Starting with the first line below, reproduce each line exactly until you have included the one bearing "set.NAME: the setting".

++++++++++

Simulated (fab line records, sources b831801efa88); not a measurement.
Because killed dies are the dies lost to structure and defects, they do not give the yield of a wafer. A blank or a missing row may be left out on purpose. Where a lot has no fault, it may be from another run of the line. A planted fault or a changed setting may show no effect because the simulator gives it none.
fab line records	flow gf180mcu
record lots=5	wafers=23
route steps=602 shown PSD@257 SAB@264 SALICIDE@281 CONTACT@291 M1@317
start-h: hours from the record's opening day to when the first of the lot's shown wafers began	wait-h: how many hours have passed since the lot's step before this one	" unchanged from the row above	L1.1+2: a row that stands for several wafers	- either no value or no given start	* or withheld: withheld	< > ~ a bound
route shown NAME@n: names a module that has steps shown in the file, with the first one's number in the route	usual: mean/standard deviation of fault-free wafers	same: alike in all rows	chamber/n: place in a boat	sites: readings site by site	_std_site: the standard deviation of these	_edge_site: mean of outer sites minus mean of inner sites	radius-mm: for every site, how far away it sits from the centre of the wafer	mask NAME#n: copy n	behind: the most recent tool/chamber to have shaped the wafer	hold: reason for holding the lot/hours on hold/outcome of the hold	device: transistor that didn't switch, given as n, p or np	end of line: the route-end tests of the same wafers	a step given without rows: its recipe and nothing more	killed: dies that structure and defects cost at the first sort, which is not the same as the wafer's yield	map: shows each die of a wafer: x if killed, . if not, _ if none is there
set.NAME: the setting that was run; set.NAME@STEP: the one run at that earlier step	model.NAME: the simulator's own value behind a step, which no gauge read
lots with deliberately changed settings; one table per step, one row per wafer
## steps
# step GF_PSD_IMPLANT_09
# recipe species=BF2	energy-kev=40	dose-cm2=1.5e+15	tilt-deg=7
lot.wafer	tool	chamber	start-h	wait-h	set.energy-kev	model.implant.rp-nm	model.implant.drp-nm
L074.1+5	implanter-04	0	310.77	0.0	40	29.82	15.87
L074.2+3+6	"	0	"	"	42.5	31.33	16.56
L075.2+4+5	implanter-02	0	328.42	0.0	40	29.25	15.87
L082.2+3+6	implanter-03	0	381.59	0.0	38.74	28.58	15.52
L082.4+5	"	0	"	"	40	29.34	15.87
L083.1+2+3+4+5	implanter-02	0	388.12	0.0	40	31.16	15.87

++++++++++

Task response:
Simulated (fab line records, sources b831801efa88); not a measurement.
Because killed dies are the dies lost to structure and defects, they do not give the yield of a wafer. A blank or a missing row may be left out on purpose. Where a lot has no fault, it may be from another run of the line. A planted fault or a changed setting may show no effect because the simulator gives it none.
fab line records	flow gf180mcu
record lots=5	wafers=23
route steps=602 shown PSD@257 SAB@264 SALICIDE@281 CONTACT@291 M1@317
start-h: hours from the record's opening day to when the first of the lot's shown wafers began	wait-h: how many hours have passed since the lot's step before this one	" unchanged from the row above	L1.1+2: a row that stands for several wafers	- either no value or no given start	* or withheld: withheld	< > ~ a bound
route shown NAME@n: names a module that has steps shown in the file, with the first one's number in the route	usual: mean/standard deviation of fault-free wafers	same: alike in all rows	chamber/n: place in a boat	sites: readings site by site	_std_site: the standard deviation of these	_edge_site: mean of outer sites minus mean of inner sites	radius-mm: for every site, how far away it sits from the centre of the wafer	mask NAME#n: copy n	behind: the most recent tool/chamber to have shaped the wafer	hold: reason for holding the lot/hours on hold/outcome of the hold	device: transistor that didn't switch, given as n, p or np	end of line: the route-end tests of the same wafers	a step given without rows: its recipe and nothing more	killed: dies that structure and defects cost at the first sort, which is not the same as the wafer's yield	map: shows each die of a wafer: x if killed, . if not, _ if none is there
set.NAME: the setting that was run; set.NAME@STEP: the one run at that earlier step	model.NAME: the simulator's own value behind a step, which no gauge read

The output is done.